▼▼▼

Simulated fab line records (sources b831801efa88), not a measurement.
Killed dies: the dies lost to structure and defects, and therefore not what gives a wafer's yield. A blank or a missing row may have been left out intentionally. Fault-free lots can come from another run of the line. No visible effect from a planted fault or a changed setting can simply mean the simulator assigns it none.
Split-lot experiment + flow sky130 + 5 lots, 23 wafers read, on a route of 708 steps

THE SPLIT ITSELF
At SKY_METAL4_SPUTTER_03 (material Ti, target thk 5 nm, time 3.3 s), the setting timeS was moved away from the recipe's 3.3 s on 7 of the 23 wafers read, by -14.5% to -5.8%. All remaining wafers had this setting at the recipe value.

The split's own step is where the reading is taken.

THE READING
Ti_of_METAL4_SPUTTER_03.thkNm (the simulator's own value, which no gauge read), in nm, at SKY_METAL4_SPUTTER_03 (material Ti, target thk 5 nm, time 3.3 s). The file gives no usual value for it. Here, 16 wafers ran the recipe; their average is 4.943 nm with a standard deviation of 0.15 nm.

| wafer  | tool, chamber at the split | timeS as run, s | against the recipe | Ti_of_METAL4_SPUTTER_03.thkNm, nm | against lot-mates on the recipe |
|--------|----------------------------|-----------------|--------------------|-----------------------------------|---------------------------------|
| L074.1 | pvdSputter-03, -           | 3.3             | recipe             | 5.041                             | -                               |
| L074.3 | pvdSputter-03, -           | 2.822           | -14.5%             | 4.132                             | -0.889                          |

▲▲▲

» **ACTIVITY**: The records above must be repeated exactly, every one of them.

» **TASK OUTPUT**:
Simulated fab line records (sources b831801efa88), not a measurement.
Killed dies: the dies lost to structure and defects, and therefore not what gives a wafer's yield. A blank or a missing row may have been left out intentionally. Fault-free lots can come from another run of the line. No visible effect from a planted fault or a changed setting can simply mean the simulator assigns it none.
Split-lot experiment + flow sky130 + 5 lots, 23 wafers read, on a route of 708 steps

THE SPLIT ITSELF
At SKY_METAL4_SPUTTER_03 (material Ti, target thk 5 nm, time 3.3 s), the setting timeS was moved away from the recipe's 3.3 s on 7 of the 23 wafers read, by -14.5% to -5.8%. All remaining wafers had this setting at the recipe value.

The split's own step is where the reading is taken.

THE READING
Ti_of_METAL4_SPUTTER_03.thkNm (the simulator's own value, which no gauge read), in nm, at SKY_METAL4_SPUTTER_03 (material Ti, target thk 5 nm, time 3.3 s). The file gives no usual value for it. Here, 16 wafers ran the recipe; their average is 4.943 nm with a standard deviation of 0.15 nm.

| wafer  | tool, chamber at the split | timeS as run, s | against the recipe | Ti_of_METAL4_SPUTTER_03.thkNm, nm | against lot-mates on the recipe |
|--------|----------------------------|-----------------|--------------------|-----------------------------------|---------------------------------|
| L074.1 | pvdSputter-03, -           | 3.3             | recipe             | 5.041                             | -                               |
| L074.3 | pvdSputter-03, -           | 2.822           | -14.5%             | 4.132                             | -0.889                          |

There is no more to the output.